Work request: Start at the line with "record: lots: 7" in the records below, stop at the line with "lots with no", and return every line in that span exactly, the two end lines included.

Provided material:

————

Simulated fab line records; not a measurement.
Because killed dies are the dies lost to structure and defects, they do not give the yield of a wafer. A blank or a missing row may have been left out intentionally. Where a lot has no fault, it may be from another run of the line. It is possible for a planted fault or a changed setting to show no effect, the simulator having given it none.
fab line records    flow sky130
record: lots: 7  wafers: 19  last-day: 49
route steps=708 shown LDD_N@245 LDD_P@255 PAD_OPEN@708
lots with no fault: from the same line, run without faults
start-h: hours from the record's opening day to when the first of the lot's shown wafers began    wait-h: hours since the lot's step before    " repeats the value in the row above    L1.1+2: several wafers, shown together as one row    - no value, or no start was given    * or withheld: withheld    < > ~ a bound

————

Your response:
record: lots: 7  wafers: 19  last-day: 49
route steps=708 shown LDD_N@245 LDD_P@255 PAD_OPEN@708
lots with no fault: from the same line, run without faults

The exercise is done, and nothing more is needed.